ASSIGNMENT: Emit an exact copy of the lines running from the start of the records to the line containing "Killed dies: the", both included.

========================================================================

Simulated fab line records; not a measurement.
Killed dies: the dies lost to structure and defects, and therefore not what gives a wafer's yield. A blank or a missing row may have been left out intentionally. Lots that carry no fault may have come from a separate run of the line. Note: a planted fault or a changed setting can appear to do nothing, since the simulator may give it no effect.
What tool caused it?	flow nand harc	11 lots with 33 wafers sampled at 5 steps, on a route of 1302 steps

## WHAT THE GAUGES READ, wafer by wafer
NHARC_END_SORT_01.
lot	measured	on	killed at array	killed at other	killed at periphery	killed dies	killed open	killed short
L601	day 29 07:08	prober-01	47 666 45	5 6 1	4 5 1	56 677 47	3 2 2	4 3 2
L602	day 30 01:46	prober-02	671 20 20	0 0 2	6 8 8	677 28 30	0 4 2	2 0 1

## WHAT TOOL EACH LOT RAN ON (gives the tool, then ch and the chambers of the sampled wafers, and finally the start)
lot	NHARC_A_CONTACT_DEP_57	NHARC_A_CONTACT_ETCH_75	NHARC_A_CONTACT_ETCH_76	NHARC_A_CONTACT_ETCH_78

========================================================================

TASK OUTPUT:
Simulated fab line records; not a measurement.
Killed dies: the dies lost to structure and defects, and therefore not what gives a wafer's yield. A blank or a missing row may have been left out intentionally. Lots that carry no fault may have come from a separate run of the line. Note: a planted fault or a changed setting can appear to do nothing, since the simulator may give it no effect.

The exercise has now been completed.